* **Task item**:
Write out the whole listing. Leave out nothing.

--------------------
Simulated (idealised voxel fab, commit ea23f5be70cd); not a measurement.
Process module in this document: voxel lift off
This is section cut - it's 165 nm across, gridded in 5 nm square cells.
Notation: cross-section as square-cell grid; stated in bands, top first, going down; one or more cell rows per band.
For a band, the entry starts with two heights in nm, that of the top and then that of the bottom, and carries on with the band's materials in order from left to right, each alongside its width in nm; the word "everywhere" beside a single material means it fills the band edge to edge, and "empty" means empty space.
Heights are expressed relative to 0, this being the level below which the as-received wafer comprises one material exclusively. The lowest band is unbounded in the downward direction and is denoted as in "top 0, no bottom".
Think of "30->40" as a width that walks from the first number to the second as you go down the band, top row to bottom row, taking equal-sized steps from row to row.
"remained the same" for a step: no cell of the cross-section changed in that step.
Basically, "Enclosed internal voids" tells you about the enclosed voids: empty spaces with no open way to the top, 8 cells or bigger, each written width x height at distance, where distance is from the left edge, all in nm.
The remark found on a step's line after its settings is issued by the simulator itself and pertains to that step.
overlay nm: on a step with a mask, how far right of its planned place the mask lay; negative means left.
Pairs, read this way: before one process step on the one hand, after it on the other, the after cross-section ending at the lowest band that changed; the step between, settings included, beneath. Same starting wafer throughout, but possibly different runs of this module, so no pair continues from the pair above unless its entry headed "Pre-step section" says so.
--------------------

* **Written solution**:
Simulated (idealised voxel fab, commit ea23f5be70cd); not a measurement.
Process module in this document: voxel lift off
This is section cut - it's 165 nm across, gridded in 5 nm square cells.
Notation: cross-section as square-cell grid; stated in bands, top first, going down; one or more cell rows per band.
For a band, the entry starts with two heights in nm, that of the top and then that of the bottom, and carries on with the band's materials in order from left to right, each alongside its width in nm; the word "everywhere" beside a single material means it fills the band edge to edge, and "empty" means empty space.
Heights are expressed relative to 0, this being the level below which the as-received wafer comprises one material exclusively. The lowest band is unbounded in the downward direction and is denoted as in "top 0, no bottom".
Think of "30->40" as a width that walks from the first number to the second as you go down the band, top row to bottom row, taking equal-sized steps from row to row.
"remained the same" for a step: no cell of the cross-section changed in that step.
Basically, "Enclosed internal voids" tells you about the enclosed voids: empty spaces with no open way to the top, 8 cells or bigger, each written width x height at distance, where distance is from the left edge, all in nm.
The remark found on a step's line after its settings is issued by the simulator itself and pertains to that step.
overlay nm: on a step with a mask, how far right of its planned place the mask lay; negative means left.
Pairs, read this way: before one process step on the one hand, after it on the other, the after cross-section ending at the lowest band that changed; the step between, settings included, beneath. Same starting wafer throughout, but possibly different runs of this module, so no pair continues from the pair above unless its entry headed "Pre-step section" says so.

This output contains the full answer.